Each line from the start of the entries through the line that contains "L431 | day 47" should be output exactly, please.

++++

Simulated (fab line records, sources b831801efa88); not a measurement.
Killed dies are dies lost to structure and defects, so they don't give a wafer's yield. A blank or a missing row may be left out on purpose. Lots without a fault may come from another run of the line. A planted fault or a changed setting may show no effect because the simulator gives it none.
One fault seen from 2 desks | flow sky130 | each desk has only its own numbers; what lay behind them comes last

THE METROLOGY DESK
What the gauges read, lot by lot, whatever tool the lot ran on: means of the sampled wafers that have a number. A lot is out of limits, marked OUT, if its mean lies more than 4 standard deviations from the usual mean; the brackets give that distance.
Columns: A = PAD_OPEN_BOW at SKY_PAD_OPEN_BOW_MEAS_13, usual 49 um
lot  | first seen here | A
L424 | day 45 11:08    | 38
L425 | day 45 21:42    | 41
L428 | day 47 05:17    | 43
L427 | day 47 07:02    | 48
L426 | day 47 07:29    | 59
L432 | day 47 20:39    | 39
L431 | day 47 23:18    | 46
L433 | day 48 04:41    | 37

++++

§ EXERCISE ANSWER:
Simulated (fab line records, sources b831801efa88); not a measurement.
Killed dies are dies lost to structure and defects, so they don't give a wafer's yield. A blank or a missing row may be left out on purpose. Lots without a fault may come from another run of the line. A planted fault or a changed setting may show no effect because the simulator gives it none.
One fault seen from 2 desks | flow sky130 | each desk has only its own numbers; what lay behind them comes last

THE METROLOGY DESK
What the gauges read, lot by lot, whatever tool the lot ran on: means of the sampled wafers that have a number. A lot is out of limits, marked OUT, if its mean lies more than 4 standard deviations from the usual mean; the brackets give that distance.
Columns: A = PAD_OPEN_BOW at SKY_PAD_OPEN_BOW_MEAS_13, usual 49 um
lot  | first seen here | A
L424 | day 45 11:08    | 38
L425 | day 45 21:42    | 41
L428 | day 47 05:17    | 43
L427 | day 47 07:02    | 48
L426 | day 47 07:29    | 59
L432 | day 47 20:39    | 39
L431 | day 47 23:18    | 46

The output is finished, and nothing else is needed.